# Action item:
Transcribe the following entries word for word. End with the line where "Height 0 is" appears.

# Provided material:
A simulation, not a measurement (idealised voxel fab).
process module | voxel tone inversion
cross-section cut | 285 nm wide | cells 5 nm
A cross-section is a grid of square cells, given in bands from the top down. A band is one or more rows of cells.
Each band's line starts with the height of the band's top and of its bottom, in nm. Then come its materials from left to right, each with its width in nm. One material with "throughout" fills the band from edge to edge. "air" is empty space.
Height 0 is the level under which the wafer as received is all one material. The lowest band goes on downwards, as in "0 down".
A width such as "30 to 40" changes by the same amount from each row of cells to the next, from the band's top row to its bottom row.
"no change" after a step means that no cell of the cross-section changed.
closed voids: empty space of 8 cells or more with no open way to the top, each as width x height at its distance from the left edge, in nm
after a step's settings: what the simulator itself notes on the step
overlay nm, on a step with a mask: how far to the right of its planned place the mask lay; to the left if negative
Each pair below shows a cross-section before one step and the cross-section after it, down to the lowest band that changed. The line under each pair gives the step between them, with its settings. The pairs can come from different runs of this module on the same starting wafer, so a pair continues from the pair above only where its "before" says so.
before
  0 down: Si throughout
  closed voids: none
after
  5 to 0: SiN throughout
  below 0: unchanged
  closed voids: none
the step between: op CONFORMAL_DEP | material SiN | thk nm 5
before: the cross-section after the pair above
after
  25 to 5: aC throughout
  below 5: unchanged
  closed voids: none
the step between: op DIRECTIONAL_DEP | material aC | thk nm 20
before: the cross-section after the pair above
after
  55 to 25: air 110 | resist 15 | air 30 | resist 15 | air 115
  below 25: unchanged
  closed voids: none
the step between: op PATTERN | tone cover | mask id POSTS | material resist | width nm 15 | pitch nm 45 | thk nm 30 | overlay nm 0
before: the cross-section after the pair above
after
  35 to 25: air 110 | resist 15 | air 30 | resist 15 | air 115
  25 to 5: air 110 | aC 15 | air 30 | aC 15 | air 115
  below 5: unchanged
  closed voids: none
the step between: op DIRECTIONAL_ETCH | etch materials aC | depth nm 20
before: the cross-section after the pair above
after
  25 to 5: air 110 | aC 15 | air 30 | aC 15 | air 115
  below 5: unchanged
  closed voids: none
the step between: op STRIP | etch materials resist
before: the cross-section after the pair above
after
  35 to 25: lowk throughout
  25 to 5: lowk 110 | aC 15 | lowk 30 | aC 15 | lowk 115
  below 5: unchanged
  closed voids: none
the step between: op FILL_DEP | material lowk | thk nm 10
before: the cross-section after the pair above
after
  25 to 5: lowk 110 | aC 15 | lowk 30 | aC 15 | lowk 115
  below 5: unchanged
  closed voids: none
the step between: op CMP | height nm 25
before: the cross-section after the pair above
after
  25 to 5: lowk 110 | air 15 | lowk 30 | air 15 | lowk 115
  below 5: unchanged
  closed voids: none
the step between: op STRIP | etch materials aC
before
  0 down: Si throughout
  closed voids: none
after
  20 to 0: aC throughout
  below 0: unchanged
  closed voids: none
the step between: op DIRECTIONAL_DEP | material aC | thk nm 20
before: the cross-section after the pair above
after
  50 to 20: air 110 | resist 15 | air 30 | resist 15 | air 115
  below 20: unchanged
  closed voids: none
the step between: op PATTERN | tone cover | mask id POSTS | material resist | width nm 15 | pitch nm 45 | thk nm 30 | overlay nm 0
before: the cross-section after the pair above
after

# Task answer:
A simulation, not a measurement (idealised voxel fab).
process module | voxel tone inversion
cross-section cut | 285 nm wide | cells 5 nm
A cross-section is a grid of square cells, given in bands from the top down. A band is one or more rows of cells.
Each band's line starts with the height of the band's top and of its bottom, in nm. Then come its materials from left to right, each with its width in nm. One material with "throughout" fills the band from edge to edge. "air" is empty space.
Height 0 is the level under which the wafer as received is all one material. The lowest band goes on downwards, as in "0 down".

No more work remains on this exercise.